Given data: Begin

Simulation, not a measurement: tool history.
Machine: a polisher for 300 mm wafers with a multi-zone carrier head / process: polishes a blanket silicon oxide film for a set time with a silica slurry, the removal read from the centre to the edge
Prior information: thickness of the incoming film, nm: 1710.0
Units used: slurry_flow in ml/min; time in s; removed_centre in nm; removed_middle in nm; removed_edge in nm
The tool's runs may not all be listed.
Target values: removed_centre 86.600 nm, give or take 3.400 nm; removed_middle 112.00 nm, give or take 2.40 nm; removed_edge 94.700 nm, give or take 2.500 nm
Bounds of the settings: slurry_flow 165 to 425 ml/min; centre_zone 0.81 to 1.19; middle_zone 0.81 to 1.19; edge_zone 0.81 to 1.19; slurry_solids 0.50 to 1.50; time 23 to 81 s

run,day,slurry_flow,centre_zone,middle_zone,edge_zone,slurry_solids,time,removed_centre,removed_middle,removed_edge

Given data: End

§ Work instruction
Using the material above, retype every line without altering it.

§ Problem solution
Simulation, not a measurement: tool history.
Machine: a polisher for 300 mm wafers with a multi-zone carrier head / process: polishes a blanket silicon oxide film for a set time with a silica slurry, the removal read from the centre to the edge
Prior information: thickness of the incoming film, nm: 1710.0
Units used: slurry_flow in ml/min; time in s; removed_centre in nm; removed_middle in nm; removed_edge in nm
The tool's runs may not all be listed.
Target values: removed_centre 86.600 nm, give or take 3.400 nm; removed_middle 112.00 nm, give or take 2.40 nm; removed_edge 94.700 nm, give or take 2.500 nm
Bounds of the settings: slurry_flow 165 to 425 ml/min; centre_zone 0.81 to 1.19; middle_zone 0.81 to 1.19; edge_zone 0.81 to 1.19; slurry_solids 0.50 to 1.50; time 23 to 81 s

run,day,slurry_flow,centre_zone,middle_zone,edge_zone,slurry_solids,time,removed_centre,removed_middle,removed_edge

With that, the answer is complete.